→ **ACTION ITEM**
Exactly as they appear, restate the lines of the material, from the first through the one containing "DDDDUUUDDUUUUUUD".

BEGIN GIVEN ENTRIES

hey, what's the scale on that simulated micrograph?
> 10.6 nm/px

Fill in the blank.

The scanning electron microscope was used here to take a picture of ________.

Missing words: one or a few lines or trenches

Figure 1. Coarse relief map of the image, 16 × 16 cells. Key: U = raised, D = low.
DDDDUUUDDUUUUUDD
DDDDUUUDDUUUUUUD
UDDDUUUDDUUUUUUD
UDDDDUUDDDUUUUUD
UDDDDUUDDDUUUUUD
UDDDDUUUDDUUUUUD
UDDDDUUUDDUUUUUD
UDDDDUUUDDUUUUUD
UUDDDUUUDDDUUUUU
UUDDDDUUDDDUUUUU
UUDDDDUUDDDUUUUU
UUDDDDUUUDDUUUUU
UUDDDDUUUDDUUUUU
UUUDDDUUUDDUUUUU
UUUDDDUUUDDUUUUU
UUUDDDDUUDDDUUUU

END GIVEN ENTRIES

→ **TASK ANSWER**
hey, what's the scale on that simulated micrograph?
> 10.6 nm/px

Fill in the blank.

The scanning electron microscope was used here to take a picture of ________.

Missing words: one or a few lines or trenches

Figure 1. Coarse relief map of the image, 16 × 16 cells. Key: U = raised, D = low.
DDDDUUUDDUUUUUDD
DDDDUUUDDUUUUUUD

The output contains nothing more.